§ ACTION ITEM
Up to and including the line that contains "Unit ........... nanometres", reproduce every line exactly, beginning with the first line below.

§ EXERCISE DATA
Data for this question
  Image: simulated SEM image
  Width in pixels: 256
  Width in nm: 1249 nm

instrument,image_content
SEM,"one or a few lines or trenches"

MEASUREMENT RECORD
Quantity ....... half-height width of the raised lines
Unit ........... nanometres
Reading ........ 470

§ WRITTEN SOLUTION
Data for this question
  Image: simulated SEM image
  Width in pixels: 256
  Width in nm: 1249 nm

instrument,image_content
SEM,"one or a few lines or trenches"

MEASUREMENT RECORD
Quantity ....... half-height width of the raised lines
Unit ........... nanometres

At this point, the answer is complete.